● **Work item**
Reproduce the records exactly through the line with "The wafer is".

● **Listed entries**
━━━━━━━━

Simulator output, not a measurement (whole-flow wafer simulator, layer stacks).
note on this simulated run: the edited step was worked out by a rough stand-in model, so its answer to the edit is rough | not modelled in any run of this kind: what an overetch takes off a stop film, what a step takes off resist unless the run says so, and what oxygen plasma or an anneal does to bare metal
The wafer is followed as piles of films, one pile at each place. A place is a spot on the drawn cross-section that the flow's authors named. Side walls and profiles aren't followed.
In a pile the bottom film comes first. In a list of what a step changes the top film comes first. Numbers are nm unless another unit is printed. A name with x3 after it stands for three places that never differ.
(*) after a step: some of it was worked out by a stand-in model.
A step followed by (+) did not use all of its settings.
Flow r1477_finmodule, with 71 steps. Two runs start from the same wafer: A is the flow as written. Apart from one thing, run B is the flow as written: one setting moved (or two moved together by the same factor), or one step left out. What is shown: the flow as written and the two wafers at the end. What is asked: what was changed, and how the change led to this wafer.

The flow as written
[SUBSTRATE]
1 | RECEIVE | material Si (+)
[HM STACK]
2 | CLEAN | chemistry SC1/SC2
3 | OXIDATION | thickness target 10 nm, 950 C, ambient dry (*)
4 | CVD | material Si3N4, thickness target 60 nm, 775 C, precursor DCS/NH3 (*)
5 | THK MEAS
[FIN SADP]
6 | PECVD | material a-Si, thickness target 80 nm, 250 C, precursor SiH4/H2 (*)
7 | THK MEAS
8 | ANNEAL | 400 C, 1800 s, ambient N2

━━━━━━━━

● **Written response**
Simulator output, not a measurement (whole-flow wafer simulator, layer stacks).
note on this simulated run: the edited step was worked out by a rough stand-in model, so its answer to the edit is rough | not modelled in any run of this kind: what an overetch takes off a stop film, what a step takes off resist unless the run says so, and what oxygen plasma or an anneal does to bare metal
The wafer is followed as piles of films, one pile at each place. A place is a spot on the drawn cross-section that the flow's authors named. Side walls and profiles aren't followed.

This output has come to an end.